## ASSIGNED TASK
In the records below, find the line that contains "Usual settings: flow" and the line that contains "In this fleet", then retype exactly those two lines and every line between them.

┌──
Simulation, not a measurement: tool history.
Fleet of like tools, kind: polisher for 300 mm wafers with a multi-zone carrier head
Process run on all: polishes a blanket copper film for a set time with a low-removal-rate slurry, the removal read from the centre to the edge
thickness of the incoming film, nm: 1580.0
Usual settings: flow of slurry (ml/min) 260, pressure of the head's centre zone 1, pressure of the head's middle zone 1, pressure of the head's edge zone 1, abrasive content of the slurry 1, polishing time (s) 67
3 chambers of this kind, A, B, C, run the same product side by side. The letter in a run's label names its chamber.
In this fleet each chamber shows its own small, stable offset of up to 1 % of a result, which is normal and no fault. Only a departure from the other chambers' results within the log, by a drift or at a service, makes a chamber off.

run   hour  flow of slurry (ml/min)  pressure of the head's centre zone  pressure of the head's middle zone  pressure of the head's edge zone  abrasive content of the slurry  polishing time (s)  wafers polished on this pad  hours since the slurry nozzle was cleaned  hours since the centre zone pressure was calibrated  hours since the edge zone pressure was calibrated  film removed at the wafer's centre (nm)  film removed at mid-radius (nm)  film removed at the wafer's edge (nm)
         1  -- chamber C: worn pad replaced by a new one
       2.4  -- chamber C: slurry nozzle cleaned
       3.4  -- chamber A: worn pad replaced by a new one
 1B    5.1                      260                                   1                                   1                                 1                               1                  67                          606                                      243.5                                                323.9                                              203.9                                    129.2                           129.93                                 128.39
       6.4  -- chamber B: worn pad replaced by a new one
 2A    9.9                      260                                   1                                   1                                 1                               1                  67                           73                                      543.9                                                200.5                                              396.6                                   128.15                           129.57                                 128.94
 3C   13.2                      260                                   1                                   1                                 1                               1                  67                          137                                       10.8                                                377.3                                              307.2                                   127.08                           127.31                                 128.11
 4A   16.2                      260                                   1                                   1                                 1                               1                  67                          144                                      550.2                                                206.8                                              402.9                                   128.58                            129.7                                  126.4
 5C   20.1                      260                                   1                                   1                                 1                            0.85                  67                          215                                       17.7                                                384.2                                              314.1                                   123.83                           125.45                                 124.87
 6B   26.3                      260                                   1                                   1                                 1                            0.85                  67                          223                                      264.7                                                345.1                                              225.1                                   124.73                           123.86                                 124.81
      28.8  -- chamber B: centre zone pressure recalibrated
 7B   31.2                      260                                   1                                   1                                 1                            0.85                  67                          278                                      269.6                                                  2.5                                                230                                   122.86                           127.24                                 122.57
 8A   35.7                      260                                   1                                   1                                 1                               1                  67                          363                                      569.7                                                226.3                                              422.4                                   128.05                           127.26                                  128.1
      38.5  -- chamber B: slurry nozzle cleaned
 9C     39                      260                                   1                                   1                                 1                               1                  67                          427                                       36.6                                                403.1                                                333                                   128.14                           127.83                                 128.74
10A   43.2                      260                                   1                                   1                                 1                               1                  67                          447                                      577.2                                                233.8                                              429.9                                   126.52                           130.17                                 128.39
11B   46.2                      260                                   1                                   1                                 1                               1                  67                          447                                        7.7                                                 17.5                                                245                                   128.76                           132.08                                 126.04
└──

## WORKED SOLUTION
Usual settings: flow of slurry (ml/min) 260, pressure of the head's centre zone 1, pressure of the head's middle zone 1, pressure of the head's edge zone 1, abrasive content of the slurry 1, polishing time (s) 67
3 chambers of this kind, A, B, C, run the same product side by side. The letter in a run's label names its chamber.
In this fleet each chamber shows its own small, stable offset of up to 1 % of a result, which is normal and no fault. Only a departure from the other chambers' results within the log, by a drift or at a service, makes a chamber off.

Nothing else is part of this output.